********************

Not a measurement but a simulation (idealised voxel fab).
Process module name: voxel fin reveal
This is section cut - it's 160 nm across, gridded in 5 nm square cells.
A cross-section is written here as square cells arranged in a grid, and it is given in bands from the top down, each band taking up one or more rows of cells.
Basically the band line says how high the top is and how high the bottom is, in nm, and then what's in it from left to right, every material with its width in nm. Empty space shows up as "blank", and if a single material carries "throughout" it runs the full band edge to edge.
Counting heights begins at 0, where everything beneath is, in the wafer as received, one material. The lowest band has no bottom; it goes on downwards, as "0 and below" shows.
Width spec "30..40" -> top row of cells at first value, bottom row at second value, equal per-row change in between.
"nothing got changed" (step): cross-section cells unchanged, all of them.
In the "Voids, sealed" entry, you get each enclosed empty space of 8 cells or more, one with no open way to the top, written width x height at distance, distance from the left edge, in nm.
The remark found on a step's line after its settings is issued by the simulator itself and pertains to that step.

********************

### EXERCISE
Please transcribe all of the records, keeping every line exactly as it is.

### EXPECTED ANSWER
Not a measurement but a simulation (idealised voxel fab).
Process module name: voxel fin reveal
This is section cut - it's 160 nm across, gridded in 5 nm square cells.
A cross-section is written here as square cells arranged in a grid, and it is given in bands from the top down, each band taking up one or more rows of cells.
Basically the band line says how high the top is and how high the bottom is, in nm, and then what's in it from left to right, every material with its width in nm. Empty space shows up as "blank", and if a single material carries "throughout" it runs the full band edge to edge.
Counting heights begins at 0, where everything beneath is, in the wafer as received, one material. The lowest band has no bottom; it goes on downwards, as "0 and below" shows.
Width spec "30..40" -> top row of cells at first value, bottom row at second value, equal per-row change in between.
"nothing got changed" (step): cross-section cells unchanged, all of them.
In the "Voids, sealed" entry, you get each enclosed empty space of 8 cells or more, one with no open way to the top, written width x height at distance, distance from the left edge, in nm.
The remark found on a step's line after its settings is issued by the simulator itself and pertains to that step.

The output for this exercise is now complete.